Entries supplied:
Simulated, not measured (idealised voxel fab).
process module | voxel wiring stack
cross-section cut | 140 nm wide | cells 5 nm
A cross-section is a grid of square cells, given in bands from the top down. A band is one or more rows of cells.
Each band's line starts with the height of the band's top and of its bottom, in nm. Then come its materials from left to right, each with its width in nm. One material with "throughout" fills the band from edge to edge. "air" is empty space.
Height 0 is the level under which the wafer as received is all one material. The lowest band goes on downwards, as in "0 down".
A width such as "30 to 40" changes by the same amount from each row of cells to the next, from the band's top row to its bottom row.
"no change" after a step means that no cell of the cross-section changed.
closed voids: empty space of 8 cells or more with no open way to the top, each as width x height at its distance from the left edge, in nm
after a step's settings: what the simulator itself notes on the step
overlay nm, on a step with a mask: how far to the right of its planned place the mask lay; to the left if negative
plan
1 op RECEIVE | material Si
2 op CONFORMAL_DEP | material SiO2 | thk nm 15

Assignment: Transcribe the material above in full.

Exercise output:
Simulated, not measured (idealised voxel fab).
process module | voxel wiring stack
cross-section cut | 140 nm wide | cells 5 nm
A cross-section is a grid of square cells, given in bands from the top down. A band is one or more rows of cells.
Each band's line starts with the height of the band's top and of its bottom, in nm. Then come its materials from left to right, each with its width in nm. One material with "throughout" fills the band from edge to edge. "air" is empty space.
Height 0 is the level under which the wafer as received is all one material. The lowest band goes on downwards, as in "0 down".
A width such as "30 to 40" changes by the same amount from each row of cells to the next, from the band's top row to its bottom row.
"no change" after a step means that no cell of the cross-section changed.
closed voids: empty space of 8 cells or more with no open way to the top, each as width x height at its distance from the left edge, in nm
after a step's settings: what the simulator itself notes on the step
overlay nm, on a step with a mask: how far to the right of its planned place the mask lay; to the left if negative
plan
1 op RECEIVE | material Si
2 op CONFORMAL_DEP | material SiO2 | thk nm 15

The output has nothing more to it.